■ WORK ITEM: Please write out every record below exactly as it stands.

○ ○ ○ ○ ○
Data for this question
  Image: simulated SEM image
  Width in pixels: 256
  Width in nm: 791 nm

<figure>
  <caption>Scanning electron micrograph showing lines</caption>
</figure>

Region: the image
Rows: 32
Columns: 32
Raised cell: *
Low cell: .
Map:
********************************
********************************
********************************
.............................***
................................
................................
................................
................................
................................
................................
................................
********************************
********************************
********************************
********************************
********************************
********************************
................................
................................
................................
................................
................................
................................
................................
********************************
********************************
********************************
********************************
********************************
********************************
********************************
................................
○ ○ ○ ○ ○

■ YOUR SOLUTION:
Data for this question
  Image: simulated SEM image
  Width in pixels: 256
  Width in nm: 791 nm

<figure>
  <caption>Scanning electron micrograph showing lines</caption>
</figure>

Region: the image
Rows: 32
Columns: 32
Raised cell: *
Low cell: .
Map:
********************************
********************************
********************************
.............................***
................................
................................
................................
................................
................................
................................
................................
********************************
********************************
********************************
********************************
********************************
********************************
................................
................................
................................
................................
................................
................................
................................
********************************
********************************
********************************
********************************
********************************
********************************
********************************
................................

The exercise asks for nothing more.